····················
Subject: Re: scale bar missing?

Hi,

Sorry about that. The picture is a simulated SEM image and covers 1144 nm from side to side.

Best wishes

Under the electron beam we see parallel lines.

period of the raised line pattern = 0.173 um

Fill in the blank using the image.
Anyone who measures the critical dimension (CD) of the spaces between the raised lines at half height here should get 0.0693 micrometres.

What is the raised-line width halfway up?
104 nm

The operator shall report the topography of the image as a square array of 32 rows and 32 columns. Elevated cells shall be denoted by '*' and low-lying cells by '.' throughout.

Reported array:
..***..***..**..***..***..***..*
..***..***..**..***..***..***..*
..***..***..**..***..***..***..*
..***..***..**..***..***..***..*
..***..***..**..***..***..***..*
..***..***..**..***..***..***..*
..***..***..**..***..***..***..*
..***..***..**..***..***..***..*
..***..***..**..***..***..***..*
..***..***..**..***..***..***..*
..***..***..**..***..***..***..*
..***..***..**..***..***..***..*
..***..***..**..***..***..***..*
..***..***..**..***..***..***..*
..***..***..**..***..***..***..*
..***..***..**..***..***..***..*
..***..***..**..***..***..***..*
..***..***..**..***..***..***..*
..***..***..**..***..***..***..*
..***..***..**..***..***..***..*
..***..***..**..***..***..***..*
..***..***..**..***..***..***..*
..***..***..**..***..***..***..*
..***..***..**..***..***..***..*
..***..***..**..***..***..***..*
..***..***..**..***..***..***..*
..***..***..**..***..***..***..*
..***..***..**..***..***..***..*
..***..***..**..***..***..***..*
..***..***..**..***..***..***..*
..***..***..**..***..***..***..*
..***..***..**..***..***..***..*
····················

TASK ITEM:
Repeat the entries above exactly, beginning at their first line and ending with the line that contains "Fill in the blank using the image.", with nothing added.

ANSWER SPACE:
Subject: Re: scale bar missing?

Hi,

Sorry about that. The picture is a simulated SEM image and covers 1144 nm from side to side.

Best wishes

Under the electron beam we see parallel lines.

period of the raised line pattern = 0.173 um

Fill in the blank using the image.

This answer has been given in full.